Nothing in the records may be changed; retype them in full.

::: Data under study
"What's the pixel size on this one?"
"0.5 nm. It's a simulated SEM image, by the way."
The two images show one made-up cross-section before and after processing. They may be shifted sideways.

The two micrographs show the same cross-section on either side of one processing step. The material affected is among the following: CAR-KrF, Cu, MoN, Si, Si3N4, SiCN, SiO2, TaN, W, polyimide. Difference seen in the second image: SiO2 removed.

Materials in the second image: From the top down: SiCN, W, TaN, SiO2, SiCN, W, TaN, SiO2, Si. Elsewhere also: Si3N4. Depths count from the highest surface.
::::::

* [Task output]
"What's the pixel size on this one?"
"0.5 nm. It's a simulated SEM image, by the way."
The two images show one made-up cross-section before and after processing. They may be shifted sideways.

The two micrographs show the same cross-section on either side of one processing step. The material affected is among the following: CAR-KrF, Cu, MoN, Si, Si3N4, SiCN, SiO2, TaN, W, polyimide. Difference seen in the second image: SiO2 removed.

Materials in the second image: From the top down: SiCN, W, TaN, SiO2, SiCN, W, TaN, SiO2, Si. Elsewhere also: Si3N4. Depths count from the highest surface.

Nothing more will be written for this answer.